* Assigned task
Could you reproduce all of the entries below without a single change?

::::::::::

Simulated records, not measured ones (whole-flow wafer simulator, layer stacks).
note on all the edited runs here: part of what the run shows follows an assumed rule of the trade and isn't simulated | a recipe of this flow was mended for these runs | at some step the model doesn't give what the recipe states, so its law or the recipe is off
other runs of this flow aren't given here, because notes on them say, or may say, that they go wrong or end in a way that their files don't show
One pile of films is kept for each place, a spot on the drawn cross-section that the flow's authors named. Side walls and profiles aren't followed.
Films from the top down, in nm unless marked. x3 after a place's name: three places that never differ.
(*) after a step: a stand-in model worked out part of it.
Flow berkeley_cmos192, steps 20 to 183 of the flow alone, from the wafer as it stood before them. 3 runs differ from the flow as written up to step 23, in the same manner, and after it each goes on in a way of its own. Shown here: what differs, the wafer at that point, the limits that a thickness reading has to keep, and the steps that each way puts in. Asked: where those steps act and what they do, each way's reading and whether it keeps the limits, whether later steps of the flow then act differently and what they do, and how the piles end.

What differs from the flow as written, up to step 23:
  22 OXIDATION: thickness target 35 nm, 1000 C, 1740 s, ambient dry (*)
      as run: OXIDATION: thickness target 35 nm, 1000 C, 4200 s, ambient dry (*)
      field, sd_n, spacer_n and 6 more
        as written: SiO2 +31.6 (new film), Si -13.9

::::::::::

* Task answer
Simulated records, not measured ones (whole-flow wafer simulator, layer stacks).
note on all the edited runs here: part of what the run shows follows an assumed rule of the trade and isn't simulated | a recipe of this flow was mended for these runs | at some step the model doesn't give what the recipe states, so its law or the recipe is off
other runs of this flow aren't given here, because notes on them say, or may say, that they go wrong or end in a way that their files don't show
One pile of films is kept for each place, a spot on the drawn cross-section that the flow's authors named. Side walls and profiles aren't followed.
Films from the top down, in nm unless marked. x3 after a place's name: three places that never differ.
(*) after a step: a stand-in model worked out part of it.
Flow berkeley_cmos192, steps 20 to 183 of the flow alone, from the wafer as it stood before them. 3 runs differ from the flow as written up to step 23, in the same manner, and after it each goes on in a way of its own. Shown here: what differs, the wafer at that point, the limits that a thickness reading has to keep, and the steps that each way puts in. Asked: where those steps act and what they do, each way's reading and whether it keeps the limits, whether later steps of the flow then act differently and what they do, and how the piles end.

What differs from the flow as written, up to step 23:
  22 OXIDATION: thickness target 35 nm, 1000 C, 1740 s, ambient dry (*)
      as run: OXIDATION: thickness target 35 nm, 1000 C, 4200 s, ambient dry (*)
      field, sd_n, spacer_n and 6 more
        as written: SiO2 +31.6 (new film), Si -13.9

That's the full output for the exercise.